Assigned task> Once you find the line with "S3: speed of the pad under the wafer; m/s" in the entries below, return exactly every line from it through the line with "Run 1, hour".

Data records>
##############################
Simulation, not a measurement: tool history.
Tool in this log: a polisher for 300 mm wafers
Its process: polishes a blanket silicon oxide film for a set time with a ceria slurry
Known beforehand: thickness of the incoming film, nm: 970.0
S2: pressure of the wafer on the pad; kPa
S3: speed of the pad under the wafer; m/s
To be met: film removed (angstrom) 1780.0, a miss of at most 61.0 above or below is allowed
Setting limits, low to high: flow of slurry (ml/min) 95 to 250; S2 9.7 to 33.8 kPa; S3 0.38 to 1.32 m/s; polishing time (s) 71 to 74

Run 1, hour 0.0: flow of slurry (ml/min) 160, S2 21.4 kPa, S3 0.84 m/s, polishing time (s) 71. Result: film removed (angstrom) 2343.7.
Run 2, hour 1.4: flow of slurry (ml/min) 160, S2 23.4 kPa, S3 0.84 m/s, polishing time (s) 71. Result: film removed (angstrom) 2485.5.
##############################

Answer section>
S3: speed of the pad under the wafer; m/s
To be met: film removed (angstrom) 1780.0, a miss of at most 61.0 above or below is allowed
Setting limits, low to high: flow of slurry (ml/min) 95 to 250; S2 9.7 to 33.8 kPa; S3 0.38 to 1.32 m/s; polishing time (s) 71 to 74

Run 1, hour 0.0: flow of slurry (ml/min) 160, S2 21.4 kPa, S3 0.84 m/s, polishing time (s) 71. Result: film removed (angstrom) 2343.7.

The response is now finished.